▬▬▬
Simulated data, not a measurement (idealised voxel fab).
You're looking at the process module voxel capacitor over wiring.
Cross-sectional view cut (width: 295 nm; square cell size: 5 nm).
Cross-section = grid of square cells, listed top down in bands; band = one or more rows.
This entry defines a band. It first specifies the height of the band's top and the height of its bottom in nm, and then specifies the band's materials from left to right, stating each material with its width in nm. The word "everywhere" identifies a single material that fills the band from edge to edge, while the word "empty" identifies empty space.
▬▬▬

» Assignment:
Please restate every record above word for word.

» Answer box:
Simulated data, not a measurement (idealised voxel fab).
You're looking at the process module voxel capacitor over wiring.
Cross-sectional view cut (width: 295 nm; square cell size: 5 nm).
Cross-section = grid of square cells, listed top down in bands; band = one or more rows.
This entry defines a band. It first specifies the height of the band's top and the height of its bottom in nm, and then specifies the band's materials from left to right, stating each material with its width in nm. The word "everywhere" identifies a single material that fills the band from edge to edge, while the word "empty" identifies empty space.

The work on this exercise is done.